ENTRIES PROVIDED:
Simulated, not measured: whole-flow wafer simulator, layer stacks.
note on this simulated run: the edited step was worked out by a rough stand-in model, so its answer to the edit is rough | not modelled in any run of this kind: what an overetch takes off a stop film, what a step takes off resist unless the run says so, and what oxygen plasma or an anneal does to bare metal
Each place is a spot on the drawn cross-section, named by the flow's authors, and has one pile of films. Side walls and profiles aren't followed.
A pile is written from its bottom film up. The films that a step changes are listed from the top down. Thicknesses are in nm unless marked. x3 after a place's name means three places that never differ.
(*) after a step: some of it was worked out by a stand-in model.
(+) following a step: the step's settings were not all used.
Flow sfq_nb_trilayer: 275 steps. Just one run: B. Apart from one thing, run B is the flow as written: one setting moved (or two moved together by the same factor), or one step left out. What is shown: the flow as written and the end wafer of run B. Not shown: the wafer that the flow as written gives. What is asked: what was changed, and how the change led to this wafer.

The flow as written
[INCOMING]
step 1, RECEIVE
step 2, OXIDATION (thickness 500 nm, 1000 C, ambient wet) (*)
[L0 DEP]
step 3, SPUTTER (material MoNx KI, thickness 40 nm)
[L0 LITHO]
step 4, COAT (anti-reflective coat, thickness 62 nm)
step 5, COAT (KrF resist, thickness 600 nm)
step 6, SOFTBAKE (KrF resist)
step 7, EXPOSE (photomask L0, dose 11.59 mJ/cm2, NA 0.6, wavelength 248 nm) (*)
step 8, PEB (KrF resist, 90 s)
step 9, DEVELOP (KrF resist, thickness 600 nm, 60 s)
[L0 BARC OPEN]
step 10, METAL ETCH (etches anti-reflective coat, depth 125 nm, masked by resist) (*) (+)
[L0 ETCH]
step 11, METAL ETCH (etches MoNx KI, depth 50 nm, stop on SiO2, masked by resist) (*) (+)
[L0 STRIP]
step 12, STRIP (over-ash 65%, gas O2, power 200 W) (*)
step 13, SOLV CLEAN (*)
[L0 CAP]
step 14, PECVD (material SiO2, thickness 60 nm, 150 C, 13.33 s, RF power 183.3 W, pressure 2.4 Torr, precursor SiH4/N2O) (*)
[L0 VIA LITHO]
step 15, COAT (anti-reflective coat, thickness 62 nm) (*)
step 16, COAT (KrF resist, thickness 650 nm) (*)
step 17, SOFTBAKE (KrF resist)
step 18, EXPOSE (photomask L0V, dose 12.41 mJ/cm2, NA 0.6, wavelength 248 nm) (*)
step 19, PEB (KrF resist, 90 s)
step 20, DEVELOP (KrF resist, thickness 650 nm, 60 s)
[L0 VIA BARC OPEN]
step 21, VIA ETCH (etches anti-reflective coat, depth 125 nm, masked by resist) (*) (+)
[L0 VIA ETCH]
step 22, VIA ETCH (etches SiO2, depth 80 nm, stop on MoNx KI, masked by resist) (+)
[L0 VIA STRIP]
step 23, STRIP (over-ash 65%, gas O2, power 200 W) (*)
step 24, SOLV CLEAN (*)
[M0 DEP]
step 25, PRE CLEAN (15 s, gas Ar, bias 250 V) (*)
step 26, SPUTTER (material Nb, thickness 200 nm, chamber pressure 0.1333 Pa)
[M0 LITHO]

BRIEF:
What do the lines of the material read, from the first through the line with "step 17, SOFTBAKE (KrF resist)"? Transcribe them exactly and stop there.

WRITTEN REPLY:
Simulated, not measured: whole-flow wafer simulator, layer stacks.
note on this simulated run: the edited step was worked out by a rough stand-in model, so its answer to the edit is rough | not modelled in any run of this kind: what an overetch takes off a stop film, what a step takes off resist unless the run says so, and what oxygen plasma or an anneal does to bare metal
Each place is a spot on the drawn cross-section, named by the flow's authors, and has one pile of films. Side walls and profiles aren't followed.
A pile is written from its bottom film up. The films that a step changes are listed from the top down. Thicknesses are in nm unless marked. x3 after a place's name means three places that never differ.
(*) after a step: some of it was worked out by a stand-in model.
(+) following a step: the step's settings were not all used.
Flow sfq_nb_trilayer: 275 steps. Just one run: B. Apart from one thing, run B is the flow as written: one setting moved (or two moved together by the same factor), or one step left out. What is shown: the flow as written and the end wafer of run B. Not shown: the wafer that the flow as written gives. What is asked: what was changed, and how the change led to this wafer.

The flow as written
[INCOMING]
step 1, RECEIVE
step 2, OXIDATION (thickness 500 nm, 1000 C, ambient wet) (*)
[L0 DEP]
step 3, SPUTTER (material MoNx KI, thickness 40 nm)
[L0 LITHO]
step 4, COAT (anti-reflective coat, thickness 62 nm)
step 5, COAT (KrF resist, thickness 600 nm)
step 6, SOFTBAKE (KrF resist)
step 7, EXPOSE (photomask L0, dose 11.59 mJ/cm2, NA 0.6, wavelength 248 nm) (*)
step 8, PEB (KrF resist, 90 s)
step 9, DEVELOP (KrF resist, thickness 600 nm, 60 s)
[L0 BARC OPEN]
step 10, METAL ETCH (etches anti-reflective coat, depth 125 nm, masked by resist) (*) (+)
[L0 ETCH]
step 11, METAL ETCH (etches MoNx KI, depth 50 nm, stop on SiO2, masked by resist) (*) (+)
[L0 STRIP]
step 12, STRIP (over-ash 65%, gas O2, power 200 W) (*)
step 13, SOLV CLEAN (*)
[L0 CAP]
step 14, PECVD (material SiO2, thickness 60 nm, 150 C, 13.33 s, RF power 183.3 W, pressure 2.4 Torr, precursor SiH4/N2O) (*)
[L0 VIA LITHO]
step 15, COAT (anti-reflective coat, thickness 62 nm) (*)
step 16, COAT (KrF resist, thickness 650 nm) (*)
step 17, SOFTBAKE (KrF resist)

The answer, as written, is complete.